> Brief
All of the data below is to be output without alteration.

> Extracted entries
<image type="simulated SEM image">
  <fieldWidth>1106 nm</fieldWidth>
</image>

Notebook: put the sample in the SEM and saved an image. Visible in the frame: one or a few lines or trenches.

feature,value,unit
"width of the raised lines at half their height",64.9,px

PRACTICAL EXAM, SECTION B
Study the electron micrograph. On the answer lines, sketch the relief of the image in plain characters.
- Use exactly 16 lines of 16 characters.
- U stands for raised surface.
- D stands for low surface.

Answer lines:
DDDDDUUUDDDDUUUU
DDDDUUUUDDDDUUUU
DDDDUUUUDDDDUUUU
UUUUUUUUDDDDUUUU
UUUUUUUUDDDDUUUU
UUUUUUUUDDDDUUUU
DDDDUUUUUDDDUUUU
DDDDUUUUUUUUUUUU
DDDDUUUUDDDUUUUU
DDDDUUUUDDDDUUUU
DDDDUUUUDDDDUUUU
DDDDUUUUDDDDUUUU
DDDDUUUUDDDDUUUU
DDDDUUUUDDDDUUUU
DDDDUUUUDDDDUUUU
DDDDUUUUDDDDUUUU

> Answer box
<image type="simulated SEM image">
  <fieldWidth>1106 nm</fieldWidth>
</image>

Notebook: put the sample in the SEM and saved an image. Visible in the frame: one or a few lines or trenches.

feature,value,unit
"width of the raised lines at half their height",64.9,px

PRACTICAL EXAM, SECTION B
Study the electron micrograph. On the answer lines, sketch the relief of the image in plain characters.
- Use exactly 16 lines of 16 characters.
- U stands for raised surface.
- D stands for low surface.

Answer lines:
DDDDDUUUDDDDUUUU
DDDDUUUUDDDDUUUU
DDDDUUUUDDDDUUUU
UUUUUUUUDDDDUUUU
UUUUUUUUDDDDUUUU
UUUUUUUUDDDDUUUU
DDDDUUUUUDDDUUUU
DDDDUUUUUUUUUUUU
DDDDUUUUDDDUUUUU
DDDDUUUUDDDDUUUU
DDDDUUUUDDDDUUUU
DDDDUUUUDDDDUUUU
DDDDUUUUDDDDUUUU
DDDDUUUUDDDDUUUU
DDDDUUUUDDDDUUUU
DDDDUUUUDDDDUUUU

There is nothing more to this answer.